Please repeat, from the entries that follow, the lines from the one containing "11 | COAT |" through the one containing "17 | CD MEAS" exactly, adding nothing.

· · · ·

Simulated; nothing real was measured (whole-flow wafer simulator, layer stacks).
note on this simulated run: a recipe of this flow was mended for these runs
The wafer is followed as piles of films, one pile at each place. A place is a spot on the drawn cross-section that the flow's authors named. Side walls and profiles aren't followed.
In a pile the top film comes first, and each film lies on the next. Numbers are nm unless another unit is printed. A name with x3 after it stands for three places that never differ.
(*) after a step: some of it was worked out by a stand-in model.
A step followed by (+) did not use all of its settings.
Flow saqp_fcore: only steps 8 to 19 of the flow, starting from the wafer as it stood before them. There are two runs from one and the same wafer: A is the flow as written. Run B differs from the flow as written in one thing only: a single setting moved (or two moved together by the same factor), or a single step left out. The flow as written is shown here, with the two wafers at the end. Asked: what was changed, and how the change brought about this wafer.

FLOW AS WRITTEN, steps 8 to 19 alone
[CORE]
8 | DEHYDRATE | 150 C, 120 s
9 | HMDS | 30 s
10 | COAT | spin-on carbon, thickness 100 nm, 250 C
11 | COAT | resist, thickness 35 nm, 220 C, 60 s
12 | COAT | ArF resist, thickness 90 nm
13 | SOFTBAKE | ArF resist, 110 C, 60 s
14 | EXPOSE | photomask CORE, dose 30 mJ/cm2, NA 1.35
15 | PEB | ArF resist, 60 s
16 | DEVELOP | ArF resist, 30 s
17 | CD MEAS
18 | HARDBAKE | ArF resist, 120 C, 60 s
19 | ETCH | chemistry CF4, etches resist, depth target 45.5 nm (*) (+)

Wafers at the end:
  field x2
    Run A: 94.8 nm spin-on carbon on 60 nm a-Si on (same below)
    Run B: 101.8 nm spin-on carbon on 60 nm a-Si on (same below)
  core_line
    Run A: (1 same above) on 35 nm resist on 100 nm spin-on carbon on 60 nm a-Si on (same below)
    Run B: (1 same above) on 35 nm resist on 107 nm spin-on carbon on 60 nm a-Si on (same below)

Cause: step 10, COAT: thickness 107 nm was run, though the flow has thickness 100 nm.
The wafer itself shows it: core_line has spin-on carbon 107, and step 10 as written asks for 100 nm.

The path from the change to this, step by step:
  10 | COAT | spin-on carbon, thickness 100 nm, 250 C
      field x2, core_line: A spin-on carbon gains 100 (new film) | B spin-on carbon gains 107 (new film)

· · · ·

*TASK OUTPUT*:
11 | COAT | resist, thickness 35 nm, 220 C, 60 s
12 | COAT | ArF resist, thickness 90 nm
13 | SOFTBAKE | ArF resist, 110 C, 60 s
14 | EXPOSE | photomask CORE, dose 30 mJ/cm2, NA 1.35
15 | PEB | ArF resist, 60 s
16 | DEVELOP | ArF resist, 30 s
17 | CD MEAS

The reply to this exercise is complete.